########

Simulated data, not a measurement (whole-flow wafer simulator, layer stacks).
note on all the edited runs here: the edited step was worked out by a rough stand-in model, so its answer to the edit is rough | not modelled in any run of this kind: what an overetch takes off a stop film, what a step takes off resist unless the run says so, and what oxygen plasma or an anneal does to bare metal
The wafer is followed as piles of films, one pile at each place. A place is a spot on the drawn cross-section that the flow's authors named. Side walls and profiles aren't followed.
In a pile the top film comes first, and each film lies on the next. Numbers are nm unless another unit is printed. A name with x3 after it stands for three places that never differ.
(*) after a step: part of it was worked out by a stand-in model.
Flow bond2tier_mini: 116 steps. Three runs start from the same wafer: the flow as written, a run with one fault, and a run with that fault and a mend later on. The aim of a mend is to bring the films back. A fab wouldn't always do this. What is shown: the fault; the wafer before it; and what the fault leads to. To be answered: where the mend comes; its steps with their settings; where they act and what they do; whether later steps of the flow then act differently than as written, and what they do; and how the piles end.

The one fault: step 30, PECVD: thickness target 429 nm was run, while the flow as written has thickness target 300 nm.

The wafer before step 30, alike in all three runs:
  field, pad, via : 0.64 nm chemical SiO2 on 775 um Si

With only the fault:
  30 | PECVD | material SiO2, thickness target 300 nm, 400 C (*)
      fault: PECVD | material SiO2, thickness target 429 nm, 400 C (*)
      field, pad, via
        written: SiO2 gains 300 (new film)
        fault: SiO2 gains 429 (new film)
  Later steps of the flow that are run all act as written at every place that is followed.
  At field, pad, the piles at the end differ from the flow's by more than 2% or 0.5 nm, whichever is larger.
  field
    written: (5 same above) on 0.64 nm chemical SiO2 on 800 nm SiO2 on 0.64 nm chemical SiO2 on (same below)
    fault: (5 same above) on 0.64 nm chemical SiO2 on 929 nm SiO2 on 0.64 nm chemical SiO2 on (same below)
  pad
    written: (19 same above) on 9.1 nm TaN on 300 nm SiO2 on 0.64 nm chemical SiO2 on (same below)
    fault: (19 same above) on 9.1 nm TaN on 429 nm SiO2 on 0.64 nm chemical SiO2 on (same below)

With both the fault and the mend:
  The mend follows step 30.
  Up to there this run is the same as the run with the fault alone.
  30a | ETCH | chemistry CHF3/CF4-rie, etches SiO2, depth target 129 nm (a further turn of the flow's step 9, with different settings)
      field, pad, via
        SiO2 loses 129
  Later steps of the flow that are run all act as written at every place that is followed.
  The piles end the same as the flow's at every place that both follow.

########

- _WORK REQUEST_: The lines above, starting at the one with "fault: (5 same" and ending at the one with "Up to there", are the only ones to return, exactly as written.

- _WRITTEN REPLY_:
    fault: (5 same above) on 0.64 nm chemical SiO2 on 929 nm SiO2 on 0.64 nm chemical SiO2 on (same below)
  pad
    written: (19 same above) on 9.1 nm TaN on 300 nm SiO2 on 0.64 nm chemical SiO2 on (same below)
    fault: (19 same above) on 9.1 nm TaN on 429 nm SiO2 on 0.64 nm chemical SiO2 on (same below)

With both the fault and the mend:
  The mend follows step 30.
  Up to there this run is the same as the run with the fault alone.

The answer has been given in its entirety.